== == ==
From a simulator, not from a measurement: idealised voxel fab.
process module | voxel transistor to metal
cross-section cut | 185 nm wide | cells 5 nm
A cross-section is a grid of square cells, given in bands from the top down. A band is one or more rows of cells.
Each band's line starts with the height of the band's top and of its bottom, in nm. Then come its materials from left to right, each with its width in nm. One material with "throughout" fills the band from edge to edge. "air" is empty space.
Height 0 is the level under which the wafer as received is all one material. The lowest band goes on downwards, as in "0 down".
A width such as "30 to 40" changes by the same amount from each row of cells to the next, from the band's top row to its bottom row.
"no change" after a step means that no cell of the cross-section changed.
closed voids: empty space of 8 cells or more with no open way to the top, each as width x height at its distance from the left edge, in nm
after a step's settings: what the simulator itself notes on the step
== == ==

Work order: Take the lines above and retype all of them exactly.

Worked solution:
From a simulator, not from a measurement: idealised voxel fab.
process module | voxel transistor to metal
cross-section cut | 185 nm wide | cells 5 nm
A cross-section is a grid of square cells, given in bands from the top down. A band is one or more rows of cells.
Each band's line starts with the height of the band's top and of its bottom, in nm. Then come its materials from left to right, each with its width in nm. One material with "throughout" fills the band from edge to edge. "air" is empty space.
Height 0 is the level under which the wafer as received is all one material. The lowest band goes on downwards, as in "0 down".
A width such as "30 to 40" changes by the same amount from each row of cells to the next, from the band's top row to its bottom row.
"no change" after a step means that no cell of the cross-section changed.
closed voids: empty space of 8 cells or more with no open way to the top, each as width x height at its distance from the left edge, in nm
after a step's settings: what the simulator itself notes on the step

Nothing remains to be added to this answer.